= = = = = = =

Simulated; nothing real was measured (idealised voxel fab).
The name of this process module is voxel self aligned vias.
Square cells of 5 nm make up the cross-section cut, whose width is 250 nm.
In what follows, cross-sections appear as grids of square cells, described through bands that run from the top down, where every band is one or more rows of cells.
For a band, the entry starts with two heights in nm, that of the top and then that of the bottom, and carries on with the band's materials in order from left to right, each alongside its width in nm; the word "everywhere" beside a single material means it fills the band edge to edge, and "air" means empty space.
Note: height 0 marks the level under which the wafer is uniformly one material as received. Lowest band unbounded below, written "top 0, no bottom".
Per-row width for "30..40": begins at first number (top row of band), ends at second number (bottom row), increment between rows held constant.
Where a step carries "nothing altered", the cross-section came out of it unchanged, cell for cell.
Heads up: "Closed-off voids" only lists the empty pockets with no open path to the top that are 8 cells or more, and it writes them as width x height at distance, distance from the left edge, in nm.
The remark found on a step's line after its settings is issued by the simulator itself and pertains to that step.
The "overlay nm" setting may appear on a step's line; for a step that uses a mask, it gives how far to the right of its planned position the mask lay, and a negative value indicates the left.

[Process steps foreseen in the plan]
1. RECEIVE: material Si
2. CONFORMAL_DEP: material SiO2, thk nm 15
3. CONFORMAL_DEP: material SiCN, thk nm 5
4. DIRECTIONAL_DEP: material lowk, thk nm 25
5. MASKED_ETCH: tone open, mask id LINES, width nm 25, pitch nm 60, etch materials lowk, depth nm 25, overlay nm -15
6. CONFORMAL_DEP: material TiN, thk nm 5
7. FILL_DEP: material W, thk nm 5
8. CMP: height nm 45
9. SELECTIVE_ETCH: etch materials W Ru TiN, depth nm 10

= = = = = = =

Task item: Retype the data in full, exactly.

Written response:
Simulated; nothing real was measured (idealised voxel fab).
The name of this process module is voxel self aligned vias.
Square cells of 5 nm make up the cross-section cut, whose width is 250 nm.
In what follows, cross-sections appear as grids of square cells, described through bands that run from the top down, where every band is one or more rows of cells.
For a band, the entry starts with two heights in nm, that of the top and then that of the bottom, and carries on with the band's materials in order from left to right, each alongside its width in nm; the word "everywhere" beside a single material means it fills the band edge to edge, and "air" means empty space.
Note: height 0 marks the level under which the wafer is uniformly one material as received. Lowest band unbounded below, written "top 0, no bottom".
Per-row width for "30..40": begins at first number (top row of band), ends at second number (bottom row), increment between rows held constant.
Where a step carries "nothing altered", the cross-section came out of it unchanged, cell for cell.
Heads up: "Closed-off voids" only lists the empty pockets with no open path to the top that are 8 cells or more, and it writes them as width x height at distance, distance from the left edge, in nm.
The remark found on a step's line after its settings is issued by the simulator itself and pertains to that step.
The "overlay nm" setting may appear on a step's line; for a step that uses a mask, it gives how far to the right of its planned position the mask lay, and a negative value indicates the left.

[Process steps foreseen in the plan]
1. RECEIVE: material Si
2. CONFORMAL_DEP: material SiO2, thk nm 15
3. CONFORMAL_DEP: material SiCN, thk nm 5
4. DIRECTIONAL_DEP: material lowk, thk nm 25
5. MASKED_ETCH: tone open, mask id LINES, width nm 25, pitch nm 60, etch materials lowk, depth nm 25, overlay nm -15
6. CONFORMAL_DEP: material TiN, thk nm 5
7. FILL_DEP: material W, thk nm 5
8. CMP: height nm 45
9. SELECTIVE_ETCH: etch materials W Ru TiN, depth nm 10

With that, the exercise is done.